....
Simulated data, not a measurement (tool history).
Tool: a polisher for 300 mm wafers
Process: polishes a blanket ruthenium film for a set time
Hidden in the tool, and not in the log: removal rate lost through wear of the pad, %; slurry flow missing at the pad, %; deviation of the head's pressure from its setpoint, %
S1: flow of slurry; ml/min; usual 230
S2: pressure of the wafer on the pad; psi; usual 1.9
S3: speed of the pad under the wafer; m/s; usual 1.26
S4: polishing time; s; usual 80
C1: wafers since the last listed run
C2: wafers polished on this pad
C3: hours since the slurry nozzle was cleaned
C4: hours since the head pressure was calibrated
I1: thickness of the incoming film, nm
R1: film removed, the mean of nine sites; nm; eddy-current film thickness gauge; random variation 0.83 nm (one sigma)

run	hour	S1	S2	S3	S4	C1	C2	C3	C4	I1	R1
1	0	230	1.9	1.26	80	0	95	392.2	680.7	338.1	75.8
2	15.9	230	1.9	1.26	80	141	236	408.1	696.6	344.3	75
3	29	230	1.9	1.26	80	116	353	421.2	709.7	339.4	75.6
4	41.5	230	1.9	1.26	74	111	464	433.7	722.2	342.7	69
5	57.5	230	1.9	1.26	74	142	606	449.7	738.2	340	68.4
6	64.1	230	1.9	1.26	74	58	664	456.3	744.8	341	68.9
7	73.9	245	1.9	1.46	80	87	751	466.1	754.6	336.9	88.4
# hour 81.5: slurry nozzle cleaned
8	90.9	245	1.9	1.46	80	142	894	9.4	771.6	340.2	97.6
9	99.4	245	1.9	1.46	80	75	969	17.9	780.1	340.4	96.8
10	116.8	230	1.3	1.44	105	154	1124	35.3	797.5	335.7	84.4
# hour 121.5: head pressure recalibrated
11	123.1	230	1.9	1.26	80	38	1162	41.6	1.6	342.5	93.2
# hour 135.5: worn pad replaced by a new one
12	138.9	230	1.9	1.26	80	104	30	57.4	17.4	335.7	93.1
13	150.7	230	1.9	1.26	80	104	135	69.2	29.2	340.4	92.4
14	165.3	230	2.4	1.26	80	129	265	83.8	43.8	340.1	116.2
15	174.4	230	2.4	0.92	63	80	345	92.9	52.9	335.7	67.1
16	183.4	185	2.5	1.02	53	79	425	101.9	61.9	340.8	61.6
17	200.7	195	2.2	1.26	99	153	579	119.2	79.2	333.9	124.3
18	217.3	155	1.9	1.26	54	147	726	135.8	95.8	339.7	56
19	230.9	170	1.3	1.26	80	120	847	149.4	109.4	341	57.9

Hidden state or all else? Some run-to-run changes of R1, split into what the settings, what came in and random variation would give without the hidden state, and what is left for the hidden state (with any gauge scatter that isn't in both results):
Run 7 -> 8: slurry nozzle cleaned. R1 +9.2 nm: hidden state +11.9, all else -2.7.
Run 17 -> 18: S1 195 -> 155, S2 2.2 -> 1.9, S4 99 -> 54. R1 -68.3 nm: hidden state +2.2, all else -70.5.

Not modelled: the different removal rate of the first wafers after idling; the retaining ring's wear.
....

» **Work task**: Include the first line, the line containing "Process: polishes a", and every line between them, copied exactly from the material above; output no other line.

» **Written response**:
Simulated data, not a measurement (tool history).
Tool: a polisher for 300 mm wafers
Process: polishes a blanket ruthenium film for a set time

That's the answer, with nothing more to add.